Work order:
Output every record word for word.

Segment Start: Extracted information

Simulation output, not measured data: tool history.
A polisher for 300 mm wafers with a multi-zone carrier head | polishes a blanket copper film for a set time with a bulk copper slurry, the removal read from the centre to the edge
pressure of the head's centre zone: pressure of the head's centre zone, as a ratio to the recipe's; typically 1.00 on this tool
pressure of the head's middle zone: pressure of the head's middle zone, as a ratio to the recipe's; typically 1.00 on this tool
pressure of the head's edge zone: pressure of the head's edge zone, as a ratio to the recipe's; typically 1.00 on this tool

Segment End: Extracted information

Exercise output:
Simulation output, not measured data: tool history.
A polisher for 300 mm wafers with a multi-zone carrier head | polishes a blanket copper film for a set time with a bulk copper slurry, the removal read from the centre to the edge
pressure of the head's centre zone: pressure of the head's centre zone, as a ratio to the recipe's; typically 1.00 on this tool
pressure of the head's middle zone: pressure of the head's middle zone, as a ratio to the recipe's; typically 1.00 on this tool
pressure of the head's edge zone: pressure of the head's edge zone, as a ratio to the recipe's; typically 1.00 on this tool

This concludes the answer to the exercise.